▶ Work order:
Retype exactly the lines below, beginning with the first and ending with the line where "overlay nm: step" appears.

▶ Material supplied:
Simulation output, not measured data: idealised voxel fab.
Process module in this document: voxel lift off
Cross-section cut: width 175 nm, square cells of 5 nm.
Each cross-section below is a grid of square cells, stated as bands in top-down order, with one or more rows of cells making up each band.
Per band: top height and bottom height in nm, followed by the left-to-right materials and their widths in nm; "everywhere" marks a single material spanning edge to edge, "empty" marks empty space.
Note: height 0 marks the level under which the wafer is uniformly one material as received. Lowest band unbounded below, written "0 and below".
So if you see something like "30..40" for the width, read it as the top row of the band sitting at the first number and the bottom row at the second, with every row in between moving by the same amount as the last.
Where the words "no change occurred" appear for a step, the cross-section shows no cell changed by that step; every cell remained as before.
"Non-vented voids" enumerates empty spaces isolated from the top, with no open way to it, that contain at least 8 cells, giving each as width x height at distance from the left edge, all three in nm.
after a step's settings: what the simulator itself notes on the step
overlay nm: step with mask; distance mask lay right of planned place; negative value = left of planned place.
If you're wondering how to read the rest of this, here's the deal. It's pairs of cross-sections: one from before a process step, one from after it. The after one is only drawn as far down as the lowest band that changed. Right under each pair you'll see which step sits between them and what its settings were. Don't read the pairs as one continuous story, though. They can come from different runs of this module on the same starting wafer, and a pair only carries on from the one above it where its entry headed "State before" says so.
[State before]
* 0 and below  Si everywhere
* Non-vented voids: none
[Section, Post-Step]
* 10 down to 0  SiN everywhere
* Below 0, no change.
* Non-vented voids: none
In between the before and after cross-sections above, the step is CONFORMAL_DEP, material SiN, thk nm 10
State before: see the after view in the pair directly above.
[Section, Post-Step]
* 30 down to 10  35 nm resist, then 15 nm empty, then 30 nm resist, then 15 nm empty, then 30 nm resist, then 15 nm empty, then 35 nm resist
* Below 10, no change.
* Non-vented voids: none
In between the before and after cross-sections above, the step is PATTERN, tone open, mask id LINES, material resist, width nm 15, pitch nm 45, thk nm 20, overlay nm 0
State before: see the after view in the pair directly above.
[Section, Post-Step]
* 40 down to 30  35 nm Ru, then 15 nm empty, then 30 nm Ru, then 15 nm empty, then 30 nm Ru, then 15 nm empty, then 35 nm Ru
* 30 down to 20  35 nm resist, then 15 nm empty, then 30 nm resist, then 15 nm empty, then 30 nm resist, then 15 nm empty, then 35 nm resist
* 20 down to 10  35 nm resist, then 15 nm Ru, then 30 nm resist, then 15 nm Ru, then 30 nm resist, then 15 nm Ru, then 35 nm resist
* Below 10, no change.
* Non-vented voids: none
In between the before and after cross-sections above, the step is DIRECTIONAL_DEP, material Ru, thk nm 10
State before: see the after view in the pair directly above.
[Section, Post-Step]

▶ Worked solution:
Simulation output, not measured data: idealised voxel fab.
Process module in this document: voxel lift off
Cross-section cut: width 175 nm, square cells of 5 nm.
Each cross-section below is a grid of square cells, stated as bands in top-down order, with one or more rows of cells making up each band.
Per band: top height and bottom height in nm, followed by the left-to-right materials and their widths in nm; "everywhere" marks a single material spanning edge to edge, "empty" marks empty space.
Note: height 0 marks the level under which the wafer is uniformly one material as received. Lowest band unbounded below, written "0 and below".
So if you see something like "30..40" for the width, read it as the top row of the band sitting at the first number and the bottom row at the second, with every row in between moving by the same amount as the last.
Where the words "no change occurred" appear for a step, the cross-section shows no cell changed by that step; every cell remained as before.
"Non-vented voids" enumerates empty spaces isolated from the top, with no open way to it, that contain at least 8 cells, giving each as width x height at distance from the left edge, all three in nm.
after a step's settings: what the simulator itself notes on the step
overlay nm: step with mask; distance mask lay right of planned place; negative value = left of planned place.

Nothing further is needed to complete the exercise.